— Work order —
Using the records below, give again exactly the lines from the line that contains "route steps=1159 shown" through the line that contains "start_h: hours from", both ends included, and only those.

— Record excerpts —
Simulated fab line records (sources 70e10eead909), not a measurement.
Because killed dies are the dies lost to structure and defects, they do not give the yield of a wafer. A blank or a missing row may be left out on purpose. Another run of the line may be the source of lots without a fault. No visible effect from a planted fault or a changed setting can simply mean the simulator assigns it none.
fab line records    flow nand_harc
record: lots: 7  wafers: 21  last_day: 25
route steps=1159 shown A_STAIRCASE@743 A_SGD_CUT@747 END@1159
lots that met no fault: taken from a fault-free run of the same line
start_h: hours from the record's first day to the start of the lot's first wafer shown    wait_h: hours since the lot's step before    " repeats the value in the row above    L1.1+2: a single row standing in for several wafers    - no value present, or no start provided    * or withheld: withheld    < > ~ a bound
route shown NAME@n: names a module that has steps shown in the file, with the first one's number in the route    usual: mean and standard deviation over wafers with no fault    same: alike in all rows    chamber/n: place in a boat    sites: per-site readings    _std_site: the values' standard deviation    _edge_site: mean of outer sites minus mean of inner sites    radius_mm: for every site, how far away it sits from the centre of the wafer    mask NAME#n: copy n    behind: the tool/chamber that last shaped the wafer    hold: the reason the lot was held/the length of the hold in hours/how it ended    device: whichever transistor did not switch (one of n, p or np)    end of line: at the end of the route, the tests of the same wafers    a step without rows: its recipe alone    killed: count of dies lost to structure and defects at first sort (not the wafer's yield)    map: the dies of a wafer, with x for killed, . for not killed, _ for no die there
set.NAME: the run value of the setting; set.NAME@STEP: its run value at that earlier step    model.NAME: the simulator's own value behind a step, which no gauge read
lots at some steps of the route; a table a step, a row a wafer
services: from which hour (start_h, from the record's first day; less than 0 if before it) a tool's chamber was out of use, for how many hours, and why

— Written answer —
route steps=1159 shown A_STAIRCASE@743 A_SGD_CUT@747 END@1159
lots that met no fault: taken from a fault-free run of the same line
start_h: hours from the record's first day to the start of the lot's first wafer shown    wait_h: hours since the lot's step before    " repeats the value in the row above    L1.1+2: a single row standing in for several wafers    - no value present, or no start provided    * or withheld: withheld    < > ~ a bound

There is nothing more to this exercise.